##############################
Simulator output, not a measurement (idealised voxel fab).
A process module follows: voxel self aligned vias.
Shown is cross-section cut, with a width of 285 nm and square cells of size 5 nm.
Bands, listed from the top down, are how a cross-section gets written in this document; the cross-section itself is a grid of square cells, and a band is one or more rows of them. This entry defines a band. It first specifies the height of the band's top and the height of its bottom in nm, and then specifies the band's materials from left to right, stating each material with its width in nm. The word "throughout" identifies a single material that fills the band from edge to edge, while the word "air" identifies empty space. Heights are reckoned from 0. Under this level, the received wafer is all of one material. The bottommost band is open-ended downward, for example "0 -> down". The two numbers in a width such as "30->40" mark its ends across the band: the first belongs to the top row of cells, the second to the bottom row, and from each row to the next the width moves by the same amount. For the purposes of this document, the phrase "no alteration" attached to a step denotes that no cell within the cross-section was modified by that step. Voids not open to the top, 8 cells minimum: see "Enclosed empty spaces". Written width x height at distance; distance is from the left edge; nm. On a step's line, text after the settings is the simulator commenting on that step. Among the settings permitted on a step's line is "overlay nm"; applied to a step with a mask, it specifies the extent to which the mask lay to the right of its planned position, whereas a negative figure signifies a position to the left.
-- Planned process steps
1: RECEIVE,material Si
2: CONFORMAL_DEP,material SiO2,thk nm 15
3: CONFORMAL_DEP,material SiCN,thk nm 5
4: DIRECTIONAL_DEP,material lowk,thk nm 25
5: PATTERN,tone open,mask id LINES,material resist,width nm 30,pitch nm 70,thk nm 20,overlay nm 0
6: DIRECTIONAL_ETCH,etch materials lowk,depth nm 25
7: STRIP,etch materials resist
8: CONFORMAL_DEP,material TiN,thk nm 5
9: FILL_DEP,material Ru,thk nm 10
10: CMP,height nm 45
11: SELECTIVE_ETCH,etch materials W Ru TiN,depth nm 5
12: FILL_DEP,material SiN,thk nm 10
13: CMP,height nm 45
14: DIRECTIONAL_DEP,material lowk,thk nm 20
##############################

Work order: The answer should be an exact copy of the lines from the first line of the data through the line with "Shown is cross-section" and should contain nothing else.

Response box:
Simulator output, not a measurement (idealised voxel fab).
A process module follows: voxel self aligned vias.
Shown is cross-section cut, with a width of 285 nm and square cells of size 5 nm.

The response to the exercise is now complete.